**Brief**
Take the records below and print them verbatim up to and including the line that carries "In the cross-section labelled".

**Records shown**
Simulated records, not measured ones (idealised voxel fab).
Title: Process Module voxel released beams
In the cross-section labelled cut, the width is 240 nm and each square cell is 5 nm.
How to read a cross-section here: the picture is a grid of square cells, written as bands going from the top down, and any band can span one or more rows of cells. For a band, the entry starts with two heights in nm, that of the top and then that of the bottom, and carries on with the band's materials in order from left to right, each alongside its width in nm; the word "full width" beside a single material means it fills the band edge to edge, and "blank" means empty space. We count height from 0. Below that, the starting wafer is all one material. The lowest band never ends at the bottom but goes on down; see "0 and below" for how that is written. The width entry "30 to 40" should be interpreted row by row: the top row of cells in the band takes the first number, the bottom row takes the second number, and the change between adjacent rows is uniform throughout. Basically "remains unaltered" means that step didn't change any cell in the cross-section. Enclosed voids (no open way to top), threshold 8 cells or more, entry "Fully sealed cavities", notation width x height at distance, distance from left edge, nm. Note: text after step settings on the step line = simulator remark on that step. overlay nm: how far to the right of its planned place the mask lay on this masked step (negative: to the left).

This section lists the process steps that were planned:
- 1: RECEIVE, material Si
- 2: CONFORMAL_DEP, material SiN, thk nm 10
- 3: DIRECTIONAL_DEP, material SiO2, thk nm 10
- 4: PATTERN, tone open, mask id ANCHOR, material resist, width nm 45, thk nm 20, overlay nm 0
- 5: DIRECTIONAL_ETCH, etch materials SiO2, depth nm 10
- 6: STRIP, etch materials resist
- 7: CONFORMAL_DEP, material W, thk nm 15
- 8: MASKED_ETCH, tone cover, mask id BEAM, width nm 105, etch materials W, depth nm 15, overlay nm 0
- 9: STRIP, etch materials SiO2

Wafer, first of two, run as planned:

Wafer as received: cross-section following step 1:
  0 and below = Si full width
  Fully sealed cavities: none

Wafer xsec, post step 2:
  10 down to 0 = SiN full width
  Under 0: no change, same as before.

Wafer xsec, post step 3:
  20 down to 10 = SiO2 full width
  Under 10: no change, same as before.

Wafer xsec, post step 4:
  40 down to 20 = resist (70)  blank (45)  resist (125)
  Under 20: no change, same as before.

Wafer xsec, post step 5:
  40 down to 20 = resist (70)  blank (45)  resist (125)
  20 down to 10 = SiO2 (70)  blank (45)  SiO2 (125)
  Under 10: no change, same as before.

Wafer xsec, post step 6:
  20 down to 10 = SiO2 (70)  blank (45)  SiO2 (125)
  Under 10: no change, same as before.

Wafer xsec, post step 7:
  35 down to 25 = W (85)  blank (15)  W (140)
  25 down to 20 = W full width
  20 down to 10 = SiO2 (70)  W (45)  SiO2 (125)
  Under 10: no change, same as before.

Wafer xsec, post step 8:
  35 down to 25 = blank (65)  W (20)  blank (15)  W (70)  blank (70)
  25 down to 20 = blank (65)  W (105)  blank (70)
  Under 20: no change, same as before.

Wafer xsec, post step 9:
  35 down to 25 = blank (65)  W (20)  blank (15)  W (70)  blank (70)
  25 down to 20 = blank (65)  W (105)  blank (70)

**Answer section**
Simulated records, not measured ones (idealised voxel fab).
Title: Process Module voxel released beams
In the cross-section labelled cut, the width is 240 nm and each square cell is 5 nm.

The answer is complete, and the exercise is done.